- **WORK REQUEST**: Each record, exactly as written, should be printed again.

[INFORMATION — start]

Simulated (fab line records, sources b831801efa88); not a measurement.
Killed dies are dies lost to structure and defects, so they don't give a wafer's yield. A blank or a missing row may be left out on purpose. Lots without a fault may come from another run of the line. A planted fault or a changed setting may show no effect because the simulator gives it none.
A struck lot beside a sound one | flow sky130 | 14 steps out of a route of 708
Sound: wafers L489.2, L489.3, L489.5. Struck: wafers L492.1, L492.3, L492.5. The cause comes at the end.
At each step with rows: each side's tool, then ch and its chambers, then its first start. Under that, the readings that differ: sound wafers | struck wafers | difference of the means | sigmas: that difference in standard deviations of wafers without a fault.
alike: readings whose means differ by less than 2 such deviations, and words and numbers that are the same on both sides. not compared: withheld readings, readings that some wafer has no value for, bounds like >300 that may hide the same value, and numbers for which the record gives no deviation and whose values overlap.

[INFORMATION — finish]

- **EXERCISE SOLUTION**:
Simulated (fab line records, sources b831801efa88); not a measurement.
Killed dies are dies lost to structure and defects, so they don't give a wafer's yield. A blank or a missing row may be left out on purpose. Lots without a fault may come from another run of the line. A planted fault or a changed setting may show no effect because the simulator gives it none.
A struck lot beside a sound one | flow sky130 | 14 steps out of a route of 708
Sound: wafers L489.2, L489.3, L489.5. Struck: wafers L492.1, L492.3, L492.5. The cause comes at the end.
At each step with rows: each side's tool, then ch and its chambers, then its first start. Under that, the readings that differ: sound wafers | struck wafers | difference of the means | sigmas: that difference in standard deviations of wafers without a fault.
alike: readings whose means differ by less than 2 such deviations, and words and numbers that are the same on both sides. not compared: withheld readings, readings that some wafer has no value for, bounds like >300 that may hide the same value, and numbers for which the record gives no deviation and whose values overlap.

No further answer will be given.